_Record set:_
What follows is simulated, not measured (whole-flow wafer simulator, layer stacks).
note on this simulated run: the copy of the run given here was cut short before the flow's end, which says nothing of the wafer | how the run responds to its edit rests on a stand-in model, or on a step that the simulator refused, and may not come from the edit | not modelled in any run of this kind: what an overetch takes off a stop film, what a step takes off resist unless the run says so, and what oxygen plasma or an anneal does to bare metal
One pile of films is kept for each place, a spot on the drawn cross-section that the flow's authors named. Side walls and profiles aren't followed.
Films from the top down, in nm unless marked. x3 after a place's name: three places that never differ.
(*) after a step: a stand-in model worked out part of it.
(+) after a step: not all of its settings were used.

_Work request:_
Copy out the records above exactly.

_Your response:_
What follows is simulated, not measured (whole-flow wafer simulator, layer stacks).
note on this simulated run: the copy of the run given here was cut short before the flow's end, which says nothing of the wafer | how the run responds to its edit rests on a stand-in model, or on a step that the simulator refused, and may not come from the edit | not modelled in any run of this kind: what an overetch takes off a stop film, what a step takes off resist unless the run says so, and what oxygen plasma or an anneal does to bare metal
One pile of films is kept for each place, a spot on the drawn cross-section that the flow's authors named. Side walls and profiles aren't followed.
Films from the top down, in nm unless marked. x3 after a place's name: three places that never differ.
(*) after a step: a stand-in model worked out part of it.
(+) after a step: not all of its settings were used.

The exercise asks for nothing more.